§ Data to examine
Segment Open

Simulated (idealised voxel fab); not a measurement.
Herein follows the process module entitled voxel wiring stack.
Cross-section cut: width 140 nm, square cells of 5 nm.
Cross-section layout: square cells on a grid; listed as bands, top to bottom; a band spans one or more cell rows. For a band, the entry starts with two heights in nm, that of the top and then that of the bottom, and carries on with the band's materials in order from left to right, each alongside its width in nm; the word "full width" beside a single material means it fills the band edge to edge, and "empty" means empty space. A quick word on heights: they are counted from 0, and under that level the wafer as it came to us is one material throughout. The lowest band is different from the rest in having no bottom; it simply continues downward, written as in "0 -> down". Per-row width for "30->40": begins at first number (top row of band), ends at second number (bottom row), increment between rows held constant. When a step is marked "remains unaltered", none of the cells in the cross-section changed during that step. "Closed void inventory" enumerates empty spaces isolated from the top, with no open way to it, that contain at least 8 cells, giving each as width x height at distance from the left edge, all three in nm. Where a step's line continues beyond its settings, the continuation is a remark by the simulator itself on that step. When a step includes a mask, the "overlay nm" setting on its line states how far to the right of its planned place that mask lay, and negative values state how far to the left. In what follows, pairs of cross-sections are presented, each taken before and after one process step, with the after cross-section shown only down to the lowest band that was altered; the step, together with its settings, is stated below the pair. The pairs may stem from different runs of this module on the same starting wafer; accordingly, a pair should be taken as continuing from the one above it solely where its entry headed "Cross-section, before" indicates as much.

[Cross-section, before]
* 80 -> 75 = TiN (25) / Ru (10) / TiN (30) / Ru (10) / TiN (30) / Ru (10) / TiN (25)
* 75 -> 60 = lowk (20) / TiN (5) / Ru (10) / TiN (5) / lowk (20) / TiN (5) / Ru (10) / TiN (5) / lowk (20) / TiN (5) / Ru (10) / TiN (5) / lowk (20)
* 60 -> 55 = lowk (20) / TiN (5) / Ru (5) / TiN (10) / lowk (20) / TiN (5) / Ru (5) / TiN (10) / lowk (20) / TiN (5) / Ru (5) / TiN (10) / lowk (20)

Segment Closed

§ Work item
Only the lines from the first line of the records through the line containing "Cross-section cut: width" should be repeated, exactly as they appear.

§ Reply
Simulated (idealised voxel fab); not a measurement.
Herein follows the process module entitled voxel wiring stack.
Cross-section cut: width 140 nm, square cells of 5 nm.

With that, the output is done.